Work item » Your response should consist of the records, reproduced exactly.

Data records »
..........

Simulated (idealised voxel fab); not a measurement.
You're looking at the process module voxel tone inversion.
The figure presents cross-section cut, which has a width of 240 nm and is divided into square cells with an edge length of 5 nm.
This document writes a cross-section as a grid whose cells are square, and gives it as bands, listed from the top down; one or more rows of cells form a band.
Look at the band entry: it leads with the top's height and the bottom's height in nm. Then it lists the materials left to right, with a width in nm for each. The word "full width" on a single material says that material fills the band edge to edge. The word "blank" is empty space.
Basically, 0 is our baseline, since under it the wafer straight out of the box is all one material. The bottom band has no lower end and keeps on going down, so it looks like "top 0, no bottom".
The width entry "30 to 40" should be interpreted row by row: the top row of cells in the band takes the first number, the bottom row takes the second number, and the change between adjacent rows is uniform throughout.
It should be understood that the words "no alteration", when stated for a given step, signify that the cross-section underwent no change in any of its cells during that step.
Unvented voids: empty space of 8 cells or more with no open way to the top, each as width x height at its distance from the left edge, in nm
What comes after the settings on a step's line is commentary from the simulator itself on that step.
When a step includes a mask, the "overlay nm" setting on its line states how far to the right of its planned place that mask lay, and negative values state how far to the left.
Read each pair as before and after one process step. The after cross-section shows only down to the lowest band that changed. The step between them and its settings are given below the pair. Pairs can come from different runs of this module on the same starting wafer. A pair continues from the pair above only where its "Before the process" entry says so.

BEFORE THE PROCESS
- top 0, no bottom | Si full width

..........

Solution »
Simulated (idealised voxel fab); not a measurement.
You're looking at the process module voxel tone inversion.
The figure presents cross-section cut, which has a width of 240 nm and is divided into square cells with an edge length of 5 nm.
This document writes a cross-section as a grid whose cells are square, and gives it as bands, listed from the top down; one or more rows of cells form a band.
Look at the band entry: it leads with the top's height and the bottom's height in nm. Then it lists the materials left to right, with a width in nm for each. The word "full width" on a single material says that material fills the band edge to edge. The word "blank" is empty space.
Basically, 0 is our baseline, since under it the wafer straight out of the box is all one material. The bottom band has no lower end and keeps on going down, so it looks like "top 0, no bottom".
The width entry "30 to 40" should be interpreted row by row: the top row of cells in the band takes the first number, the bottom row takes the second number, and the change between adjacent rows is uniform throughout.
It should be understood that the words "no alteration", when stated for a given step, signify that the cross-section underwent no change in any of its cells during that step.
Unvented voids: empty space of 8 cells or more with no open way to the top, each as width x height at its distance from the left edge, in nm
What comes after the settings on a step's line is commentary from the simulator itself on that step.
When a step includes a mask, the "overlay nm" setting on its line states how far to the right of its planned place that mask lay, and negative values state how far to the left.
Read each pair as before and after one process step. The after cross-section shows only down to the lowest band that changed. The step between them and its settings are given below the pair. Pairs can come from different runs of this module on the same starting wafer. A pair continues from the pair above only where its "Before the process" entry says so.

BEFORE THE PROCESS
- top 0, no bottom | Si full width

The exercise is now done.